Data for analysis:
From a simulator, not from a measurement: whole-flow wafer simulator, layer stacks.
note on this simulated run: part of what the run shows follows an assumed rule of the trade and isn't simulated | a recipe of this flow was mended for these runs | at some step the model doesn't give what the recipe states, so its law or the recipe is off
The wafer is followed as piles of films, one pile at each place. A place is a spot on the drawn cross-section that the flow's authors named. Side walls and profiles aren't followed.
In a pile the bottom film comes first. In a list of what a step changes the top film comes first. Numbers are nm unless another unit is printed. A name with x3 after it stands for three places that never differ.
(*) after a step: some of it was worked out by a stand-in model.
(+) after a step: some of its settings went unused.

Assignment:
Write out the listing above, keeping every word exactly.

Exercise answer:
From a simulator, not from a measurement: whole-flow wafer simulator, layer stacks.
note on this simulated run: part of what the run shows follows an assumed rule of the trade and isn't simulated | a recipe of this flow was mended for these runs | at some step the model doesn't give what the recipe states, so its law or the recipe is off
The wafer is followed as piles of films, one pile at each place. A place is a spot on the drawn cross-section that the flow's authors named. Side walls and profiles aren't followed.
In a pile the bottom film comes first. In a list of what a step changes the top film comes first. Numbers are nm unless another unit is printed. A name with x3 after it stands for three places that never differ.
(*) after a step: some of it was worked out by a stand-in model.
(+) after a step: some of its settings went unused.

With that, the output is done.